#### RECORD SET
++++++++++
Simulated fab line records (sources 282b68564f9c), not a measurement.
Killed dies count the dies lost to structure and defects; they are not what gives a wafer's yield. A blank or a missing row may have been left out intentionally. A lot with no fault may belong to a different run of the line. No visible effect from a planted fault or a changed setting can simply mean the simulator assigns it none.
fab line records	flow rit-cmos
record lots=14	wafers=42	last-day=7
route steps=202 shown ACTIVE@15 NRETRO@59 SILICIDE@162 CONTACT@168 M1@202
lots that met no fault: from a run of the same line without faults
++++++++++

Each record must be reproduced exactly, with nothing missing.

#### TASK SOLUTION
Simulated fab line records (sources 282b68564f9c), not a measurement.
Killed dies count the dies lost to structure and defects; they are not what gives a wafer's yield. A blank or a missing row may have been left out intentionally. A lot with no fault may belong to a different run of the line. No visible effect from a planted fault or a changed setting can simply mean the simulator assigns it none.
fab line records	flow rit-cmos
record lots=14	wafers=42	last-day=7
route steps=202 shown ACTIVE@15 NRETRO@59 SILICIDE@162 CONTACT@168 M1@202
lots that met no fault: from a run of the same line without faults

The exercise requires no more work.